Only the lines from the beginning of the data below through the line that contains "A cross-section is" should be repeated, exactly as written.

Segment Open

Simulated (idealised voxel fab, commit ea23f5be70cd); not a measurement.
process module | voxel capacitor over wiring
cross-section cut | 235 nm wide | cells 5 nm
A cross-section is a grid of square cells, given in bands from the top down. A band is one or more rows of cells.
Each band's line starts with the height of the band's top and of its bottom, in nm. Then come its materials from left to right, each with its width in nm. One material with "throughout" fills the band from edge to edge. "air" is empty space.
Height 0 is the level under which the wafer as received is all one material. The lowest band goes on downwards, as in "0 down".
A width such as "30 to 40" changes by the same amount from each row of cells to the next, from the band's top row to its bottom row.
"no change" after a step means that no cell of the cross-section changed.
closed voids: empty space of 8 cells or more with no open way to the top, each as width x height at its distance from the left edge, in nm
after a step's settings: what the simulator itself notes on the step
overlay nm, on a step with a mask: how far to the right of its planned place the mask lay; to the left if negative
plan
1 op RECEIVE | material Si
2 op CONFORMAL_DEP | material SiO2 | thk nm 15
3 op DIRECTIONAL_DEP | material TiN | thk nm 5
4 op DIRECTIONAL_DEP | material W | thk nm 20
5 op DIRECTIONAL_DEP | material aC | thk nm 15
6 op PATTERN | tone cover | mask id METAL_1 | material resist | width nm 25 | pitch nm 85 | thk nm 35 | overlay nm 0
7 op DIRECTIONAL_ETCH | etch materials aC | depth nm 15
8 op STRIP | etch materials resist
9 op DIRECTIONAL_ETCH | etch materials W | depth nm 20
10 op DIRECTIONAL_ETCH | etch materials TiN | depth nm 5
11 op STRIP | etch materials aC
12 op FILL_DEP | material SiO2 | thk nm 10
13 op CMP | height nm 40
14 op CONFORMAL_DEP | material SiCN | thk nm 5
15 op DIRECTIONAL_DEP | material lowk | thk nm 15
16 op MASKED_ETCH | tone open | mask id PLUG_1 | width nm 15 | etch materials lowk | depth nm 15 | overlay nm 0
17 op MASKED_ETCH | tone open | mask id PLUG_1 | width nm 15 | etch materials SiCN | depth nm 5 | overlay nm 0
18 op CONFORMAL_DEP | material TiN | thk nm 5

Segment Closed

Task solution
Simulated (idealised voxel fab, commit ea23f5be70cd); not a measurement.
process module | voxel capacitor over wiring
cross-section cut | 235 nm wide | cells 5 nm
A cross-section is a grid of square cells, given in bands from the top down. A band is one or more rows of cells.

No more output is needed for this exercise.